• • •
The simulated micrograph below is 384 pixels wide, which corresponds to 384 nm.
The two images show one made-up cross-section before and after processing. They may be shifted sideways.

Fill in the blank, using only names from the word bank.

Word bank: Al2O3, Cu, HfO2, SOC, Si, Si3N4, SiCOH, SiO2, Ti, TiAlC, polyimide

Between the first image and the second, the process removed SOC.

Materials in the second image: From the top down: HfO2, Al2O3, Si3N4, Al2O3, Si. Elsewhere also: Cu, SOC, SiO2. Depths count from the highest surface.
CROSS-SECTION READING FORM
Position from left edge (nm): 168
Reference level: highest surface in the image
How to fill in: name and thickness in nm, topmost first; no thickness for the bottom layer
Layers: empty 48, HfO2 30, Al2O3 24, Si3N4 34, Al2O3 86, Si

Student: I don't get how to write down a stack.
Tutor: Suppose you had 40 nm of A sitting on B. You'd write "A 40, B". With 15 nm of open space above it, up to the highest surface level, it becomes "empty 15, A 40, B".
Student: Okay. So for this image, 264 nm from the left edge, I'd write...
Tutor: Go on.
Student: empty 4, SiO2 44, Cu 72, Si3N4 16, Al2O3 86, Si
• • •

TASK ITEM:
Restate verbatim the first line above and all lines after it through the line containing "Tutor: Go on."; omit the rest.

WRITTEN ANSWER:
The simulated micrograph below is 384 pixels wide, which corresponds to 384 nm.
The two images show one made-up cross-section before and after processing. They may be shifted sideways.

Fill in the blank, using only names from the word bank.

Word bank: Al2O3, Cu, HfO2, SOC, Si, Si3N4, SiCOH, SiO2, Ti, TiAlC, polyimide

Between the first image and the second, the process removed SOC.

Materials in the second image: From the top down: HfO2, Al2O3, Si3N4, Al2O3, Si. Elsewhere also: Cu, SOC, SiO2. Depths count from the highest surface.
CROSS-SECTION READING FORM
Position from left edge (nm): 168
Reference level: highest surface in the image
How to fill in: name and thickness in nm, topmost first; no thickness for the bottom layer
Layers: empty 48, HfO2 30, Al2O3 24, Si3N4 34, Al2O3 86, Si

Student: I don't get how to write down a stack.
Tutor: Suppose you had 40 nm of A sitting on B. You'd write "A 40, B". With 15 nm of open space above it, up to the highest surface level, it becomes "empty 15, A 40, B".
Student: Okay. So for this image, 264 nm from the left edge, I'd write...
Tutor: Go on.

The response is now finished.